### Action item
In the listing below, write out exactly each line from the first through the one containing "- N5_BEOL_M10_STRIP_68: strips in N2/H2".

### Material supplied
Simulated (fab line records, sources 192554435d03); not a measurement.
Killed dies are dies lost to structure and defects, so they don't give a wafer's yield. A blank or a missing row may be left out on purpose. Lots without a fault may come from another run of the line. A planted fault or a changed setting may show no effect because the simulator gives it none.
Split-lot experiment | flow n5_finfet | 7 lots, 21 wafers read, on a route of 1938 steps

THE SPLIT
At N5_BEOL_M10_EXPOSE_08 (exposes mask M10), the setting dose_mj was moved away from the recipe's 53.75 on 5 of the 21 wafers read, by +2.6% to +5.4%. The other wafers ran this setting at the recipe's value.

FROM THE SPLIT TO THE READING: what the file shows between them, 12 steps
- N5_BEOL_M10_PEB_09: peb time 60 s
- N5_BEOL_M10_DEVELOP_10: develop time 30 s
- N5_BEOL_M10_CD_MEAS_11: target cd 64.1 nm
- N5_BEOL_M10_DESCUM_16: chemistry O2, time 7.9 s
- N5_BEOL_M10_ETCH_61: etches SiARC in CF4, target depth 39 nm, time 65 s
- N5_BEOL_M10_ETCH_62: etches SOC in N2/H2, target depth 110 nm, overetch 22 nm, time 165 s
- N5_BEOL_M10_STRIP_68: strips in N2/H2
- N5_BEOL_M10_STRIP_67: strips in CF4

### Exercise answer
Simulated (fab line records, sources 192554435d03); not a measurement.
Killed dies are dies lost to structure and defects, so they don't give a wafer's yield. A blank or a missing row may be left out on purpose. Lots without a fault may come from another run of the line. A planted fault or a changed setting may show no effect because the simulator gives it none.
Split-lot experiment | flow n5_finfet | 7 lots, 21 wafers read, on a route of 1938 steps

THE SPLIT
At N5_BEOL_M10_EXPOSE_08 (exposes mask M10), the setting dose_mj was moved away from the recipe's 53.75 on 5 of the 21 wafers read, by +2.6% to +5.4%. The other wafers ran this setting at the recipe's value.

FROM THE SPLIT TO THE READING: what the file shows between them, 12 steps
- N5_BEOL_M10_PEB_09: peb time 60 s
- N5_BEOL_M10_DEVELOP_10: develop time 30 s
- N5_BEOL_M10_CD_MEAS_11: target cd 64.1 nm
- N5_BEOL_M10_DESCUM_16: chemistry O2, time 7.9 s
- N5_BEOL_M10_ETCH_61: etches SiARC in CF4, target depth 39 nm, time 65 s
- N5_BEOL_M10_ETCH_62: etches SOC in N2/H2, target depth 110 nm, overetch 22 nm, time 165 s
- N5_BEOL_M10_STRIP_68: strips in N2/H2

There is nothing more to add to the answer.